::: Extracted information :::

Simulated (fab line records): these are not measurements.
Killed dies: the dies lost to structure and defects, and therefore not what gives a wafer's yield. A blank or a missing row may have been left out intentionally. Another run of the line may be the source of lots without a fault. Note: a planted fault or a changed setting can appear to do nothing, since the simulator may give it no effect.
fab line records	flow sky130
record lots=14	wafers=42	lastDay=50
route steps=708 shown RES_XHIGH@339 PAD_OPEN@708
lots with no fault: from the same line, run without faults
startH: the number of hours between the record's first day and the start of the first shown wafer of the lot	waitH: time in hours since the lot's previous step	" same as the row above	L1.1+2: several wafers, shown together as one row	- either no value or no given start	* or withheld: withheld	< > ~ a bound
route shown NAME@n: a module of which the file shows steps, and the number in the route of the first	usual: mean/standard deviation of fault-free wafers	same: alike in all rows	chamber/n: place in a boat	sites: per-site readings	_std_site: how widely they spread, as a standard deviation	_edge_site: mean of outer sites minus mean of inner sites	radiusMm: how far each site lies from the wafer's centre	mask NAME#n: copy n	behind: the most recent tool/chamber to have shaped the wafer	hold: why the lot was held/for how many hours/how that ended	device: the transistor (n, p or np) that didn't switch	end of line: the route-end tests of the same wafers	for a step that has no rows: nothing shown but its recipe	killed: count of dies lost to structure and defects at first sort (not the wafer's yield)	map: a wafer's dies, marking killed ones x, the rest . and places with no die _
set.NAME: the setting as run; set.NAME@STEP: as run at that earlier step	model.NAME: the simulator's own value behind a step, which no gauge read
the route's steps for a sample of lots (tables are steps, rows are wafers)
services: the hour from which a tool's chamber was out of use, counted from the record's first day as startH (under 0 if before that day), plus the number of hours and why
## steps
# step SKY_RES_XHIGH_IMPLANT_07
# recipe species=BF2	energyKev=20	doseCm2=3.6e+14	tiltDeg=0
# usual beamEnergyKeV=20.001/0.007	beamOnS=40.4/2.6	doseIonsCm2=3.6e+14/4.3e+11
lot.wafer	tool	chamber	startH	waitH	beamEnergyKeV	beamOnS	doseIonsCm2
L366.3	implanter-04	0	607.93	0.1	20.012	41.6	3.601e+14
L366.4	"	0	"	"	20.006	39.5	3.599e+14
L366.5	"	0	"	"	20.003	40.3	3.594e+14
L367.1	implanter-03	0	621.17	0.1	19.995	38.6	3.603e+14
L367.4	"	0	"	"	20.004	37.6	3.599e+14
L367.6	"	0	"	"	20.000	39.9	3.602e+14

:::

■ Action item
Begin at the line above that has "route steps=708 shown" and stop after the line that has "startH: the number", copying each line exactly and adding nothing else.

■ Answer box
route steps=708 shown RES_XHIGH@339 PAD_OPEN@708
lots with no fault: from the same line, run without faults
startH: the number of hours between the record's first day and the start of the first shown wafer of the lot	waitH: time in hours since the lot's previous step	" same as the row above	L1.1+2: several wafers, shown together as one row	- either no value or no given start	* or withheld: withheld	< > ~ a bound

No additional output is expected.